--------------------------------
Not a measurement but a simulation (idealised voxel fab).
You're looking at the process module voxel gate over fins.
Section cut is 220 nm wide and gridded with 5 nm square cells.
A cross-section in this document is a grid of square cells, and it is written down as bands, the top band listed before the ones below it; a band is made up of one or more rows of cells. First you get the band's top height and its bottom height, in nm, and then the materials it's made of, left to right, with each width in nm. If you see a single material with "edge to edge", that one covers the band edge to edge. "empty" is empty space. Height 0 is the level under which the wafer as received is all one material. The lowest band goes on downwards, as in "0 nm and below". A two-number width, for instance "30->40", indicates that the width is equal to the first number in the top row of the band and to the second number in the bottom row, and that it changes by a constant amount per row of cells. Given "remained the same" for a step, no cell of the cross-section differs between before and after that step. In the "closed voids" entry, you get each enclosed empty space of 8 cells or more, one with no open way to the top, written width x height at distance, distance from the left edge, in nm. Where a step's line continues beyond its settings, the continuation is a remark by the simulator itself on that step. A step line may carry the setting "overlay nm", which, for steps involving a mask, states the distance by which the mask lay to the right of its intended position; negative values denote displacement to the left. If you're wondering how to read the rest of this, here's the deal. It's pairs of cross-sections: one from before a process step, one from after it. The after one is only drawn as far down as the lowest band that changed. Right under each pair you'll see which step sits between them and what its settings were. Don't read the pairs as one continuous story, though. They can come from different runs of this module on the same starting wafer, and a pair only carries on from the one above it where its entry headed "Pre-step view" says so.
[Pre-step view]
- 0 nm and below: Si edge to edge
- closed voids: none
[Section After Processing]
--------------------------------

Task item => Look above for the line holding "- 0 nm and below: Si edge to edge", then set down exactly that line and every line after it up to and including the line holding "- closed voids: none", with nothing else.

Expected answer =>
- 0 nm and below: Si edge to edge
- closed voids: none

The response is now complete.